### WORK TASK
Every record, from the first to the last, is to be printed again exactly.

### RAW DATA
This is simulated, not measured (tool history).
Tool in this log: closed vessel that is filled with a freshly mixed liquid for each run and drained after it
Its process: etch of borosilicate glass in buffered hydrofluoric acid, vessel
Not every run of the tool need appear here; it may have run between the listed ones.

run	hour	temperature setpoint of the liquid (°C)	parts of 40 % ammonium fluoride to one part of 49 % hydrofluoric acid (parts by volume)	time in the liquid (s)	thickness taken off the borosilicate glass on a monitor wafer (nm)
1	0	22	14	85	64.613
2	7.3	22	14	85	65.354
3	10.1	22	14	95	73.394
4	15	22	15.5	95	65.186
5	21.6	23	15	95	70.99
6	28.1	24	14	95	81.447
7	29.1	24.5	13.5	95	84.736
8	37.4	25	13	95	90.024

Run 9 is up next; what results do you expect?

### WRITTEN RESPONSE
This is simulated, not measured (tool history).
Tool in this log: closed vessel that is filled with a freshly mixed liquid for each run and drained after it
Its process: etch of borosilicate glass in buffered hydrofluoric acid, vessel
Not every run of the tool need appear here; it may have run between the listed ones.

run	hour	temperature setpoint of the liquid (°C)	parts of 40 % ammonium fluoride to one part of 49 % hydrofluoric acid (parts by volume)	time in the liquid (s)	thickness taken off the borosilicate glass on a monitor wafer (nm)
1	0	22	14	85	64.613
2	7.3	22	14	85	65.354
3	10.1	22	14	95	73.394
4	15	22	15.5	95	65.186
5	21.6	23	15	95	70.99
6	28.1	24	14	95	81.447
7	29.1	24.5	13.5	95	84.736
8	37.4	25	13	95	90.024

Run 9 is up next; what results do you expect?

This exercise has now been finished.